▸ **Action item**
Nothing but the lines from the top of the following entries through the line with "A, B, C, D: these" should be printed, exactly as they are.

▸ **Data section**
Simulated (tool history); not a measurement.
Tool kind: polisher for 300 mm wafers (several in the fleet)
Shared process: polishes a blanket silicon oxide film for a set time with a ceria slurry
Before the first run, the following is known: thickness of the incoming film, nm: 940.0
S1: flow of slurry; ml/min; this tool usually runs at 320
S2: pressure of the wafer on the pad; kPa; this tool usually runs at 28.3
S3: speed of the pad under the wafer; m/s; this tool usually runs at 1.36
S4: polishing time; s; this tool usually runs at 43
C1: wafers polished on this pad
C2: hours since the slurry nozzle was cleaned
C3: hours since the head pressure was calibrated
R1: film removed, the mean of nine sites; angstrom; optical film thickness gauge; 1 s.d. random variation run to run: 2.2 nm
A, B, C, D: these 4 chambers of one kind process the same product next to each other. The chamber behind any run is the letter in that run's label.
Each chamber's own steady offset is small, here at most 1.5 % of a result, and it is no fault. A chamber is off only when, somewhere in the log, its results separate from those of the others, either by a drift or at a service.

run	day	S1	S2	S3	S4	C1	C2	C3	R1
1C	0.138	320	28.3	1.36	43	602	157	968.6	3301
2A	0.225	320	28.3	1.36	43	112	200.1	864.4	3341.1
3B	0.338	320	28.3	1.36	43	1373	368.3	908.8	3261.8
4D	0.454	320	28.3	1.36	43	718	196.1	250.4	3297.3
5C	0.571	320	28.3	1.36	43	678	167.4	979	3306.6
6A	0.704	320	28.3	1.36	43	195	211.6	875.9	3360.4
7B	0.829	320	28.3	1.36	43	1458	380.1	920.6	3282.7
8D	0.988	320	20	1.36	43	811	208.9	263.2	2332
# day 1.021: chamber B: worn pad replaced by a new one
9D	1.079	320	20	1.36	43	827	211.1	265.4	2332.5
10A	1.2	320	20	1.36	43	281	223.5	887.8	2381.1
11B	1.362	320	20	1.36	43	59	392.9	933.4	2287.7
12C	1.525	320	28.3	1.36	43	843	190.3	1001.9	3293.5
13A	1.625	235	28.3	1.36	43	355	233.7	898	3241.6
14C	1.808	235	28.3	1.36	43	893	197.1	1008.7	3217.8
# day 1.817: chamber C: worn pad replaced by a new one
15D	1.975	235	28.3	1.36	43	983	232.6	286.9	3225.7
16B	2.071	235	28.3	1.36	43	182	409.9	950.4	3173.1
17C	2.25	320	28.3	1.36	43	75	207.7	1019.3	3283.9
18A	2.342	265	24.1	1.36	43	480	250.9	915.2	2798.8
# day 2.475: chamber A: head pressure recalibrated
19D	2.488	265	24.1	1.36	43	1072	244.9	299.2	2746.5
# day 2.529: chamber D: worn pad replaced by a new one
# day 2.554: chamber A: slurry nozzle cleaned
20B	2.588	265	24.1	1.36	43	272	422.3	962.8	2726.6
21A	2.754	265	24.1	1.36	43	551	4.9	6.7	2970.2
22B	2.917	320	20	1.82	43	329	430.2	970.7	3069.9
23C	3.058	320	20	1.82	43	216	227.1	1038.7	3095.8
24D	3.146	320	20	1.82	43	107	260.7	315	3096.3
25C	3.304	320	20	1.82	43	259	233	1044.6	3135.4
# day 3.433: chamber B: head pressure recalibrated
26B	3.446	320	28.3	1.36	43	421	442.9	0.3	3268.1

▸ **Written solution**
Simulated (tool history); not a measurement.
Tool kind: polisher for 300 mm wafers (several in the fleet)
Shared process: polishes a blanket silicon oxide film for a set time with a ceria slurry
Before the first run, the following is known: thickness of the incoming film, nm: 940.0
S1: flow of slurry; ml/min; this tool usually runs at 320
S2: pressure of the wafer on the pad; kPa; this tool usually runs at 28.3
S3: speed of the pad under the wafer; m/s; this tool usually runs at 1.36
S4: polishing time; s; this tool usually runs at 43
C1: wafers polished on this pad
C2: hours since the slurry nozzle was cleaned
C3: hours since the head pressure was calibrated
R1: film removed, the mean of nine sites; angstrom; optical film thickness gauge; 1 s.d. random variation run to run: 2.2 nm
A, B, C, D: these 4 chambers of one kind process the same product next to each other. The chamber behind any run is the letter in that run's label.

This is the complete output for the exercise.